### Work instruction:
Beginning at the line containing "Columns: A = raw_defect_count" in the material below and ending at the line containing "lot=L988; first seen here=day 31 01:38; A=78", return each line exactly and add nothing.

--

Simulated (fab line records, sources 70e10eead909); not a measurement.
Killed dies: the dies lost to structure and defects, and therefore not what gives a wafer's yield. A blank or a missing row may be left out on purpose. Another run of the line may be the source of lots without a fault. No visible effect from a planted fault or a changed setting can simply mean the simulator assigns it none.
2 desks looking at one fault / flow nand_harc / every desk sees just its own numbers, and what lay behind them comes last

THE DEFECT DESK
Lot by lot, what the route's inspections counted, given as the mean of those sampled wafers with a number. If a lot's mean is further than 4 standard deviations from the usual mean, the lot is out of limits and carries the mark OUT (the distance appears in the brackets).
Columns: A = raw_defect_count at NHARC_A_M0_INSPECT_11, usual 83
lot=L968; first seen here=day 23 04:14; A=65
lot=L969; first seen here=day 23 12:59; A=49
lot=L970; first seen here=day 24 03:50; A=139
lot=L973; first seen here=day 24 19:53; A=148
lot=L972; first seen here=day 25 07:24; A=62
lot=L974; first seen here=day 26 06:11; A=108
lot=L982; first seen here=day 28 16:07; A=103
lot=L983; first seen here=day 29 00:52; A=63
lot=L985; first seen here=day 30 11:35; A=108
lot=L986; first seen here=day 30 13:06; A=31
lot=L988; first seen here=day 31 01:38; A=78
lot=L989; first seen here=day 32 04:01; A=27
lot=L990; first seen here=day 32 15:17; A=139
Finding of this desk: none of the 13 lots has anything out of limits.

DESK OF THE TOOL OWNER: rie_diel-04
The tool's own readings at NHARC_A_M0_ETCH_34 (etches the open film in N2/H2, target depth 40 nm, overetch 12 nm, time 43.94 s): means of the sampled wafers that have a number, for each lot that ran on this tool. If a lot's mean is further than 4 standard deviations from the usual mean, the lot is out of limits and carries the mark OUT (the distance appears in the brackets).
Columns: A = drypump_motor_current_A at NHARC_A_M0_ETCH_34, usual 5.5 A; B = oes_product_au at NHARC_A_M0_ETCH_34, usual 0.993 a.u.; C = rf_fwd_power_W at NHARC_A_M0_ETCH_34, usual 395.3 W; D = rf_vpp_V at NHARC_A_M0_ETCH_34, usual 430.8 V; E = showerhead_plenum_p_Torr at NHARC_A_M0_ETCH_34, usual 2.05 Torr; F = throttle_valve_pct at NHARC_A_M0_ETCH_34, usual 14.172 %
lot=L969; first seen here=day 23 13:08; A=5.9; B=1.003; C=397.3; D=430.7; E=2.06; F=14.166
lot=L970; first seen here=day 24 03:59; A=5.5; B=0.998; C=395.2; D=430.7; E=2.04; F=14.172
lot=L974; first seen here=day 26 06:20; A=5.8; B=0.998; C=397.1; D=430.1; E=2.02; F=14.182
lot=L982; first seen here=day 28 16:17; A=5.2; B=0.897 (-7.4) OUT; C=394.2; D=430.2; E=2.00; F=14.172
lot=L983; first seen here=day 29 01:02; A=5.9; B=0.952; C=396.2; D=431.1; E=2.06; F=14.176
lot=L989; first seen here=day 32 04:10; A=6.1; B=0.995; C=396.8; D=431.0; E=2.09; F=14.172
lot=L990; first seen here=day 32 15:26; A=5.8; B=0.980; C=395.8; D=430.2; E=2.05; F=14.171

--

### Response:
Columns: A = raw_defect_count at NHARC_A_M0_INSPECT_11, usual 83
lot=L968; first seen here=day 23 04:14; A=65
lot=L969; first seen here=day 23 12:59; A=49
lot=L970; first seen here=day 24 03:50; A=139
lot=L973; first seen here=day 24 19:53; A=148
lot=L972; first seen here=day 25 07:24; A=62
lot=L974; first seen here=day 26 06:11; A=108
lot=L982; first seen here=day 28 16:07; A=103
lot=L983; first seen here=day 29 00:52; A=63
lot=L985; first seen here=day 30 11:35; A=108
lot=L986; first seen here=day 30 13:06; A=31
lot=L988; first seen here=day 31 01:38; A=78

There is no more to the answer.